- Work order
Keeping every word the same, return the listing from its first line until the line holding "Need the stack" has been returned as well.

════════

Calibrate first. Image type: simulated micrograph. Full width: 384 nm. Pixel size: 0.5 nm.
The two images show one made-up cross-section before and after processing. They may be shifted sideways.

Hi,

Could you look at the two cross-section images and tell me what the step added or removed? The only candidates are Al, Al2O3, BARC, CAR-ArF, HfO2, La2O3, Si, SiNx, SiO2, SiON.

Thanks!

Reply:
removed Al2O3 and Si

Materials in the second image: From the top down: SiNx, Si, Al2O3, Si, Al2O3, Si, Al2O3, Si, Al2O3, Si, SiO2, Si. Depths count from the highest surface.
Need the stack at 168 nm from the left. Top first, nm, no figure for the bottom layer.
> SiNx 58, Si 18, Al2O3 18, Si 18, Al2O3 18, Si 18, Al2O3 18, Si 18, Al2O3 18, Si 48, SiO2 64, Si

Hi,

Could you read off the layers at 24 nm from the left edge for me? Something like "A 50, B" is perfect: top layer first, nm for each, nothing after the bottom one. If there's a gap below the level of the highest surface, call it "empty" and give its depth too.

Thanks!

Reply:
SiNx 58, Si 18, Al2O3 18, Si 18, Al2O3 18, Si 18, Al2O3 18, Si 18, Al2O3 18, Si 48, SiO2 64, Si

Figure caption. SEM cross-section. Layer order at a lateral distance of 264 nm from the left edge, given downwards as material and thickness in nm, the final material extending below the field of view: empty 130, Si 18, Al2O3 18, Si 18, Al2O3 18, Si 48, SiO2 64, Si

════════

- Exercise result
Calibrate first. Image type: simulated micrograph. Full width: 384 nm. Pixel size: 0.5 nm.
The two images show one made-up cross-section before and after processing. They may be shifted sideways.

Hi,

Could you look at the two cross-section images and tell me what the step added or removed? The only candidates are Al, Al2O3, BARC, CAR-ArF, HfO2, La2O3, Si, SiNx, SiO2, SiON.

Thanks!

Reply:
removed Al2O3 and Si

Materials in the second image: From the top down: SiNx, Si, Al2O3, Si, Al2O3, Si, Al2O3, Si, Al2O3, Si, SiO2, Si. Depths count from the highest surface.
Need the stack at 168 nm from the left. Top first, nm, no figure for the bottom layer.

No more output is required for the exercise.